┌──
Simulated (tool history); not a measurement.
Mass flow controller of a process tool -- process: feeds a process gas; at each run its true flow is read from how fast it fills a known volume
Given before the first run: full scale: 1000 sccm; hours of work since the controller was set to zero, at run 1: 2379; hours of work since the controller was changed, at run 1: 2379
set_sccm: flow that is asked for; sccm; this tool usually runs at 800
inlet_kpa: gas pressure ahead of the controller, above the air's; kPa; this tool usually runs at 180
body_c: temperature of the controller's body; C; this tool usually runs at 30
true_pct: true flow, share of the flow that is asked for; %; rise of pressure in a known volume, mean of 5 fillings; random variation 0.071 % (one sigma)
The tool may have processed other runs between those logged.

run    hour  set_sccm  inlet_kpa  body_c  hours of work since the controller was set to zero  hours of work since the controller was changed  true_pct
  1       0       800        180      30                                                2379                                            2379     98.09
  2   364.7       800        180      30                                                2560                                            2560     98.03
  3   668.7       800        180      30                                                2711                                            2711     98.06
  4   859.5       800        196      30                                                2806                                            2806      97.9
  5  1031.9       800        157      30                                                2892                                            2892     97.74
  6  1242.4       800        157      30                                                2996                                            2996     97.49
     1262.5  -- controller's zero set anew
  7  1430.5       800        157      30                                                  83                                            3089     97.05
└──

#### TASK ITEM:
Only the lines from the beginning of the material through the line with "set_sccm: flow that" should appear in the answer, each copied exactly.

#### EXERCISE OUTPUT:
Simulated (tool history); not a measurement.
Mass flow controller of a process tool -- process: feeds a process gas; at each run its true flow is read from how fast it fills a known volume
Given before the first run: full scale: 1000 sccm; hours of work since the controller was set to zero, at run 1: 2379; hours of work since the controller was changed, at run 1: 2379
set_sccm: flow that is asked for; sccm; this tool usually runs at 800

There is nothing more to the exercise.